● Dataset:
- - -
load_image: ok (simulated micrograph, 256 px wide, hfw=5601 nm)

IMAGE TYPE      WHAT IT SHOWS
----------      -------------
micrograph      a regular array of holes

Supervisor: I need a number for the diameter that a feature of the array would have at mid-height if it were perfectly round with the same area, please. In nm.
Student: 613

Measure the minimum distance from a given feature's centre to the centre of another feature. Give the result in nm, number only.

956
- - -

● Requirement:
Nothing but an exact copy of the lines from the first one above through the line holding "Measure the minimum" should be returned.

● Expected answer:
load_image: ok (simulated micrograph, 256 px wide, hfw=5601 nm)

IMAGE TYPE      WHAT IT SHOWS
----------      -------------
micrograph      a regular array of holes

Supervisor: I need a number for the diameter that a feature of the array would have at mid-height if it were perfectly round with the same area, please. In nm.
Student: 613

Measure the minimum distance from a given feature's centre to the centre of another feature. Give the result in nm, number only.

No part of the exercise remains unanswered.